—————
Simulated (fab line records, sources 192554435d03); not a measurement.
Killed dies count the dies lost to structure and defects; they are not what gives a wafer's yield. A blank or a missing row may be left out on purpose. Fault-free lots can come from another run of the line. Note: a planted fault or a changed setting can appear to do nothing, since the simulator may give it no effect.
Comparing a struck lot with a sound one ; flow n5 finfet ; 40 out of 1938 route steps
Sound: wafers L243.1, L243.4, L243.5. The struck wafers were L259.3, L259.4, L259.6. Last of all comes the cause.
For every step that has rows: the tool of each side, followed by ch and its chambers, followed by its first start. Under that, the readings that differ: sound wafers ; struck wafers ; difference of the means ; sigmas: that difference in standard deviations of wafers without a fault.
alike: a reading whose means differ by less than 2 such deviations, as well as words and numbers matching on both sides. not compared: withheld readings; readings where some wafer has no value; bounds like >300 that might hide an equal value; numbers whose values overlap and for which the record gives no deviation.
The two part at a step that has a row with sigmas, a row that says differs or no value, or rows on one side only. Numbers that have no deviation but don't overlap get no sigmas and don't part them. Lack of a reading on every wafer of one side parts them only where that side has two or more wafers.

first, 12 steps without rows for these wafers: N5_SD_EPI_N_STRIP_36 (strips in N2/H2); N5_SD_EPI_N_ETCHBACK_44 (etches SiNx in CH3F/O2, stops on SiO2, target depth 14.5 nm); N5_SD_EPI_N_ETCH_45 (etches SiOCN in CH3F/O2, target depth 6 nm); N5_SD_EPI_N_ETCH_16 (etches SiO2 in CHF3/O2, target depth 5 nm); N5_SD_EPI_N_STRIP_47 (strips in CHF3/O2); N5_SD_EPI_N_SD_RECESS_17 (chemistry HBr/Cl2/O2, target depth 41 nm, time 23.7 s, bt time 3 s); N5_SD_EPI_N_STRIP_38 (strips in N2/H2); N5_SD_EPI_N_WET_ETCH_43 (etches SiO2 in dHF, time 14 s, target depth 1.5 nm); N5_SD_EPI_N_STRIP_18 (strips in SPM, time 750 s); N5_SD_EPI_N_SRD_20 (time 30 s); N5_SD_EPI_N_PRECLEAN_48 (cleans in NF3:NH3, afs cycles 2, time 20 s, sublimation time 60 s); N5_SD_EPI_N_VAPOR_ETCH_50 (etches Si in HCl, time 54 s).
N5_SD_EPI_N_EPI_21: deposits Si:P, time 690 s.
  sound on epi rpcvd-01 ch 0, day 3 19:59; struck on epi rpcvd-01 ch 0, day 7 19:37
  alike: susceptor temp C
—————

**Work item:** Out of the data above, transcribe exactly and only the lines starting with the line that has "Killed dies count" and going on through the line that has "alike: a reading", both included.

**Your solution:**
Killed dies count the dies lost to structure and defects; they are not what gives a wafer's yield. A blank or a missing row may be left out on purpose. Fault-free lots can come from another run of the line. Note: a planted fault or a changed setting can appear to do nothing, since the simulator may give it no effect.
Comparing a struck lot with a sound one ; flow n5 finfet ; 40 out of 1938 route steps
Sound: wafers L243.1, L243.4, L243.5. The struck wafers were L259.3, L259.4, L259.6. Last of all comes the cause.
For every step that has rows: the tool of each side, followed by ch and its chambers, followed by its first start. Under that, the readings that differ: sound wafers ; struck wafers ; difference of the means ; sigmas: that difference in standard deviations of wafers without a fault.
alike: a reading whose means differ by less than 2 such deviations, as well as words and numbers matching on both sides. not compared: withheld readings; readings where some wafer has no value; bounds like >300 that might hide an equal value; numbers whose values overlap and for which the record gives no deviation.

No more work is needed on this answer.